RAW DATA below:
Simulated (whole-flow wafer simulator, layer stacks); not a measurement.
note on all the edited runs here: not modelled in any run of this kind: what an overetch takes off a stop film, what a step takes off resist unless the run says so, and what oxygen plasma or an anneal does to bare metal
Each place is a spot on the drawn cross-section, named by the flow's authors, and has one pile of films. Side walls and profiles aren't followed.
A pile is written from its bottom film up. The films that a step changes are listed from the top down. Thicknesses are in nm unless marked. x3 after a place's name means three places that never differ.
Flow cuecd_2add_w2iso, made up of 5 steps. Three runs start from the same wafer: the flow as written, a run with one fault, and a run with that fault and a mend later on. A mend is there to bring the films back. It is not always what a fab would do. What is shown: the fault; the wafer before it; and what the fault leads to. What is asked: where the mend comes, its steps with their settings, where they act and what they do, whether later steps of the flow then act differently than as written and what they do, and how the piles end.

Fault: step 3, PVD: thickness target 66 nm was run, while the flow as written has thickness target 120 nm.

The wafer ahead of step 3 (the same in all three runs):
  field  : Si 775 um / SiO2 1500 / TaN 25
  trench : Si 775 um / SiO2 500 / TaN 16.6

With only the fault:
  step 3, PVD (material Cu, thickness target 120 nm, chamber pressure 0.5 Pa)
End of RAW DATA.

__ACTIVITY__
Retype all of the material exactly as it stands above.

__RESPONSE BOX__
Simulated (whole-flow wafer simulator, layer stacks); not a measurement.
note on all the edited runs here: not modelled in any run of this kind: what an overetch takes off a stop film, what a step takes off resist unless the run says so, and what oxygen plasma or an anneal does to bare metal
Each place is a spot on the drawn cross-section, named by the flow's authors, and has one pile of films. Side walls and profiles aren't followed.
A pile is written from its bottom film up. The films that a step changes are listed from the top down. Thicknesses are in nm unless marked. x3 after a place's name means three places that never differ.
Flow cuecd_2add_w2iso, made up of 5 steps. Three runs start from the same wafer: the flow as written, a run with one fault, and a run with that fault and a mend later on. A mend is there to bring the films back. It is not always what a fab would do. What is shown: the fault; the wafer before it; and what the fault leads to. What is asked: where the mend comes, its steps with their settings, where they act and what they do, whether later steps of the flow then act differently than as written and what they do, and how the piles end.

Fault: step 3, PVD: thickness target 66 nm was run, while the flow as written has thickness target 120 nm.

The wafer ahead of step 3 (the same in all three runs):
  field  : Si 775 um / SiO2 1500 / TaN 25
  trench : Si 775 um / SiO2 500 / TaN 16.6

With only the fault:
  step 3, PVD (material Cu, thickness target 120 nm, chamber pressure 0.5 Pa)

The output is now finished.